[Source data]
=== Section Start ===
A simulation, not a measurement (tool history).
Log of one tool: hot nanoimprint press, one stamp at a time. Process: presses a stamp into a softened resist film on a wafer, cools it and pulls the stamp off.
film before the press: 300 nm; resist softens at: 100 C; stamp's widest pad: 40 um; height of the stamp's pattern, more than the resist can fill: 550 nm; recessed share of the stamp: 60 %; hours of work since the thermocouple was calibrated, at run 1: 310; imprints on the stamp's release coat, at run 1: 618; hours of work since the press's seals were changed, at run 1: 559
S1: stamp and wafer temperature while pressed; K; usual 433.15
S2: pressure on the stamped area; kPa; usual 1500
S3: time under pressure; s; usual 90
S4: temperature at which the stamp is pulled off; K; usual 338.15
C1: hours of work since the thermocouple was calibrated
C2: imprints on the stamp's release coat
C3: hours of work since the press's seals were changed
=== Section End ===

[Action item] Exactly reproduce the material above.

[Problem solution]
A simulation, not a measurement (tool history).
Log of one tool: hot nanoimprint press, one stamp at a time. Process: presses a stamp into a softened resist film on a wafer, cools it and pulls the stamp off.
film before the press: 300 nm; resist softens at: 100 C; stamp's widest pad: 40 um; height of the stamp's pattern, more than the resist can fill: 550 nm; recessed share of the stamp: 60 %; hours of work since the thermocouple was calibrated, at run 1: 310; imprints on the stamp's release coat, at run 1: 618; hours of work since the press's seals were changed, at run 1: 559
S1: stamp and wafer temperature while pressed; K; usual 433.15
S2: pressure on the stamped area; kPa; usual 1500
S3: time under pressure; s; usual 90
S4: temperature at which the stamp is pulled off; K; usual 338.15
C1: hours of work since the thermocouple was calibrated
C2: imprints on the stamp's release coat
C3: hours of work since the press's seals were changed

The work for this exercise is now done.